Task item >>
Quote the whole listing word for word, please.

Listed entries >>
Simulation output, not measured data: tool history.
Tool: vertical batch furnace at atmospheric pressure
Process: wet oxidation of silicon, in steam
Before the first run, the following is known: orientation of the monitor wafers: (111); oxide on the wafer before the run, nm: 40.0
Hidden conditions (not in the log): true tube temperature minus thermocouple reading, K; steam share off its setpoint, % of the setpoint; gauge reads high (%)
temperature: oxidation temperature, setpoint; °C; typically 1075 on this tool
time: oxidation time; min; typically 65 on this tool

Written answer >>
Simulation output, not measured data: tool history.
Tool: vertical batch furnace at atmospheric pressure
Process: wet oxidation of silicon, in steam
Before the first run, the following is known: orientation of the monitor wafers: (111); oxide on the wafer before the run, nm: 40.0
Hidden conditions (not in the log): true tube temperature minus thermocouple reading, K; steam share off its setpoint, % of the setpoint; gauge reads high (%)
temperature: oxidation temperature, setpoint; °C; typically 1075 on this tool
time: oxidation time; min; typically 65 on this tool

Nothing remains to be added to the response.